» **WORK TASK**
Only one stretch of the listing below is wanted. Begin at the line that has "Killed dies are", stop after the line that has "REASON IT WAS OPENED", and repeat every line in between exactly.

== PROVIDED MATERIAL ==
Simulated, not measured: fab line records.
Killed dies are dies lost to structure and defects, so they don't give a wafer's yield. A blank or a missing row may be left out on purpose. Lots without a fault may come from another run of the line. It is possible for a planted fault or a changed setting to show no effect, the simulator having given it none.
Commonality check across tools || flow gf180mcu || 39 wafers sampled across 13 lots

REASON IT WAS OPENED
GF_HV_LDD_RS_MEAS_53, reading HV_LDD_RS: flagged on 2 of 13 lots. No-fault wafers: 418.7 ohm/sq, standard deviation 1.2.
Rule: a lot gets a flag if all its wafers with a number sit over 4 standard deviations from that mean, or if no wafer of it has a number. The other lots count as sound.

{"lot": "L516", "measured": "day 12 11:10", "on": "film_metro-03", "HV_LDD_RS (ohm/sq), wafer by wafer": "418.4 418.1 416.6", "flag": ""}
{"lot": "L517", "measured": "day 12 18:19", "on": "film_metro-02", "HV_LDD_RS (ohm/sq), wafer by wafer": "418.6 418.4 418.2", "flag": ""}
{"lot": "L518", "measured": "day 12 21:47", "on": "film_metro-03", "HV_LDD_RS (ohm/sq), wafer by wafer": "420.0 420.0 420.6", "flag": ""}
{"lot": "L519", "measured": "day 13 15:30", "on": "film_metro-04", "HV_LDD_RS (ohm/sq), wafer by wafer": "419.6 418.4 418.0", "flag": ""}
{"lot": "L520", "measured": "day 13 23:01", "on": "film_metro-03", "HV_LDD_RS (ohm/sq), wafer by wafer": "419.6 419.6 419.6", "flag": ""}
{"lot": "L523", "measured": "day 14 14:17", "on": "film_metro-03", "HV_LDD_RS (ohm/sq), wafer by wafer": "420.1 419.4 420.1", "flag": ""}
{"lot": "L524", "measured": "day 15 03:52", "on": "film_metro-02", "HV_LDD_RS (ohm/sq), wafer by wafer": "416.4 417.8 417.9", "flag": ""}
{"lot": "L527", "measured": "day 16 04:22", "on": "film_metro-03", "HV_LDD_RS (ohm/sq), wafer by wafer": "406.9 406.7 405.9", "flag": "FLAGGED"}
===

» **EXERCISE OUTPUT**
Killed dies are dies lost to structure and defects, so they don't give a wafer's yield. A blank or a missing row may be left out on purpose. Lots without a fault may come from another run of the line. It is possible for a planted fault or a changed setting to show no effect, the simulator having given it none.
Commonality check across tools || flow gf180mcu || 39 wafers sampled across 13 lots

REASON IT WAS OPENED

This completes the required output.